### Information shown
================================

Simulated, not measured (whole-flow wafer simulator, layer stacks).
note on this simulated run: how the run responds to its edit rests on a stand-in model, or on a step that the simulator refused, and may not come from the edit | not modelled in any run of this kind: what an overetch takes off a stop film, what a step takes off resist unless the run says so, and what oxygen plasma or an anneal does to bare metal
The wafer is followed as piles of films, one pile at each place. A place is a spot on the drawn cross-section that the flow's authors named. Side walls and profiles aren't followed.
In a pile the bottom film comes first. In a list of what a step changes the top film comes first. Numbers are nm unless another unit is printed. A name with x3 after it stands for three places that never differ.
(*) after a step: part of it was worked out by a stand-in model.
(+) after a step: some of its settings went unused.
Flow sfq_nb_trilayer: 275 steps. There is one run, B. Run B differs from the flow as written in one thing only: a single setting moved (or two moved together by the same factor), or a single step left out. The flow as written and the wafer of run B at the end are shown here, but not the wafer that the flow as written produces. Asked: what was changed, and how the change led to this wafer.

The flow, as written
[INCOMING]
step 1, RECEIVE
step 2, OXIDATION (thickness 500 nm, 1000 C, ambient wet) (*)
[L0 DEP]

================================

### Work task
Reproduce, word for word and in full, only the lines above that start at the line with "Flow sfq_nb_trilayer: 275" and run through the line with "step 1, RECEIVE", both ends included.

### Task output
Flow sfq_nb_trilayer: 275 steps. There is one run, B. Run B differs from the flow as written in one thing only: a single setting moved (or two moved together by the same factor), or a single step left out. The flow as written and the wafer of run B at the end are shown here, but not the wafer that the flow as written produces. Asked: what was changed, and how the change led to this wafer.

The flow, as written
[INCOMING]
step 1, RECEIVE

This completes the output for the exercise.